* Data under study
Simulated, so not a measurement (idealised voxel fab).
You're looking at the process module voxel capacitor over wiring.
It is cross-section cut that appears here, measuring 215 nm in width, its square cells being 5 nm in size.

* Work order
The listing above should be transcribed in full, exactly as written.

* Response area
Simulated, so not a measurement (idealised voxel fab).
You're looking at the process module voxel capacitor over wiring.
It is cross-section cut that appears here, measuring 215 nm in width, its square cells being 5 nm in size.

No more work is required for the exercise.